• _RECORDED DATA_:
******************************

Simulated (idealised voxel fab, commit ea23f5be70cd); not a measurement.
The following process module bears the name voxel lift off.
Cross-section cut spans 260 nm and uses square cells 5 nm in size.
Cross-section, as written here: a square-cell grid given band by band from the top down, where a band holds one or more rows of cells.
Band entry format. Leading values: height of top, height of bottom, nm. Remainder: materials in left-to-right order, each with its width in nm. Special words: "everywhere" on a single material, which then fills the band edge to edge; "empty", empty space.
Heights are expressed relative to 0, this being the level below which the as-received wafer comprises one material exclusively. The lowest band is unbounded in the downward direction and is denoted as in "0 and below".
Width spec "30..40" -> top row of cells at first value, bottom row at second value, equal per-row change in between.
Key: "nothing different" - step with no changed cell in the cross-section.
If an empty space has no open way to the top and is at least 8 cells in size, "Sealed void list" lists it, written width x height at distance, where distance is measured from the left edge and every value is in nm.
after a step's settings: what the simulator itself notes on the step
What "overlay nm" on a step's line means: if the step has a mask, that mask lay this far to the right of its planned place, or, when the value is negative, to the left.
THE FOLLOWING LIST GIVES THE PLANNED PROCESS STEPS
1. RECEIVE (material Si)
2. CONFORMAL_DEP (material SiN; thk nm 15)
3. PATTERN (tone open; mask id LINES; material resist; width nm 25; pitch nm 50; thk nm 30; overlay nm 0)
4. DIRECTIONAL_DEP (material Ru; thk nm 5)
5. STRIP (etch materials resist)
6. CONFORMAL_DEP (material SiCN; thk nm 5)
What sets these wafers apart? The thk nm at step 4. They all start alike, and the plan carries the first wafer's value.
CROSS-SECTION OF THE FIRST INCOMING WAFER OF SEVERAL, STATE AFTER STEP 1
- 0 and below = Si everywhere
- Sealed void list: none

******************************

• _WORK INSTRUCTION_:
Your job is to print exactly the lines that run from the top of the entries through the line with "Band entry format.", and no others.

• _WORKED SOLUTION_:
Simulated (idealised voxel fab, commit ea23f5be70cd); not a measurement.
The following process module bears the name voxel lift off.
Cross-section cut spans 260 nm and uses square cells 5 nm in size.
Cross-section, as written here: a square-cell grid given band by band from the top down, where a band holds one or more rows of cells.
Band entry format. Leading values: height of top, height of bottom, nm. Remainder: materials in left-to-right order, each with its width in nm. Special words: "everywhere" on a single material, which then fills the band edge to edge; "empty", empty space.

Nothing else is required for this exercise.